- _Task item_
For the entries below, print exactly the lines between the line holding "R2: dishing of" and the line holding "Estimate the outcome", inclusive, and nothing else.

- _Stored data_
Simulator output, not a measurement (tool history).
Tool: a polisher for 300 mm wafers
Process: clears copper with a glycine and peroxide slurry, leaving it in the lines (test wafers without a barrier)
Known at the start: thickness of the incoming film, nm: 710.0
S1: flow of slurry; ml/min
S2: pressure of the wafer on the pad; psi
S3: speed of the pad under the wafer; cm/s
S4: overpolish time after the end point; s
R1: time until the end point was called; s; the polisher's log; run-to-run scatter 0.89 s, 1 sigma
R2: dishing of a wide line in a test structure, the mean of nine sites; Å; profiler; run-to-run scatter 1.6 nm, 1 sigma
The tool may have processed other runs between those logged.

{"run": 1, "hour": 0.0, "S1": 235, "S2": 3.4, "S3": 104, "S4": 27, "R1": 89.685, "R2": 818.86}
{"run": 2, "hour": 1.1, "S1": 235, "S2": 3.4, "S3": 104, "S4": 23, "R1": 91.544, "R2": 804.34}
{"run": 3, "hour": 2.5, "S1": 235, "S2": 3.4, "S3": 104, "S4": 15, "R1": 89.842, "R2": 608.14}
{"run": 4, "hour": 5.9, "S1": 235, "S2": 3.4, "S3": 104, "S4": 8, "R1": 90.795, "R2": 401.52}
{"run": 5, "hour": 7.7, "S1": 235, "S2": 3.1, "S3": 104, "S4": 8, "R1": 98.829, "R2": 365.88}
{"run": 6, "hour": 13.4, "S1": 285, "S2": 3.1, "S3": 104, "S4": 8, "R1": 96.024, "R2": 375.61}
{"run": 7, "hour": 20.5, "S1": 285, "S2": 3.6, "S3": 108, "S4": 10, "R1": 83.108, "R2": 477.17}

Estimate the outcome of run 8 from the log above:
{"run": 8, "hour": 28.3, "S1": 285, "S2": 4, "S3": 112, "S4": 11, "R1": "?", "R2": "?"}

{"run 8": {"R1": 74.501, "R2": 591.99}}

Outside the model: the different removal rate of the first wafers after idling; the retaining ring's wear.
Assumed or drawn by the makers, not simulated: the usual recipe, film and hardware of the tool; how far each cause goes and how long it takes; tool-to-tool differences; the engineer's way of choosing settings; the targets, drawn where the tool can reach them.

- _Task result_
R2: dishing of a wide line in a test structure, the mean of nine sites; Å; profiler; run-to-run scatter 1.6 nm, 1 sigma
The tool may have processed other runs between those logged.

{"run": 1, "hour": 0.0, "S1": 235, "S2": 3.4, "S3": 104, "S4": 27, "R1": 89.685, "R2": 818.86}
{"run": 2, "hour": 1.1, "S1": 235, "S2": 3.4, "S3": 104, "S4": 23, "R1": 91.544, "R2": 804.34}
{"run": 3, "hour": 2.5, "S1": 235, "S2": 3.4, "S3": 104, "S4": 15, "R1": 89.842, "R2": 608.14}
{"run": 4, "hour": 5.9, "S1": 235, "S2": 3.4, "S3": 104, "S4": 8, "R1": 90.795, "R2": 401.52}
{"run": 5, "hour": 7.7, "S1": 235, "S2": 3.1, "S3": 104, "S4": 8, "R1": 98.829, "R2": 365.88}
{"run": 6, "hour": 13.4, "S1": 285, "S2": 3.1, "S3": 104, "S4": 8, "R1": 96.024, "R2": 375.61}
{"run": 7, "hour": 20.5, "S1": 285, "S2": 3.6, "S3": 108, "S4": 10, "R1": 83.108, "R2": 477.17}

Estimate the outcome of run 8 from the log above:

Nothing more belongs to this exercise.